**Recorded data**.
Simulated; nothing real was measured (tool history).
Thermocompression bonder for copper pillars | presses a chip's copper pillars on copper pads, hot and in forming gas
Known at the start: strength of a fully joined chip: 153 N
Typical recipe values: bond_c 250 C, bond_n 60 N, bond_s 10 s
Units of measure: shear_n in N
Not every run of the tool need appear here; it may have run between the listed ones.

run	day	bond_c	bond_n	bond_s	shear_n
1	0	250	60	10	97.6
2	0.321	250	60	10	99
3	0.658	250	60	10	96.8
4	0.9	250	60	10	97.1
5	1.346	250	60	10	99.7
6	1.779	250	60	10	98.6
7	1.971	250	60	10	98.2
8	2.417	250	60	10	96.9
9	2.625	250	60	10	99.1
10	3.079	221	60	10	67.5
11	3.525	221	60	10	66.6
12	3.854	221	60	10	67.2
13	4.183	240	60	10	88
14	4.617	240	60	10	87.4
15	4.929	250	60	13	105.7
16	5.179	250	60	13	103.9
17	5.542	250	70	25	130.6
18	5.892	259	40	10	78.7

**Activity**. Print only the lines that run from the start of the listing to the line bearing "Known at the"; please keep the first line and that last one, exactly as they appear.

**Task answer**.
Simulated; nothing real was measured (tool history).
Thermocompression bonder for copper pillars | presses a chip's copper pillars on copper pads, hot and in forming gas
Known at the start: strength of a fully joined chip: 153 N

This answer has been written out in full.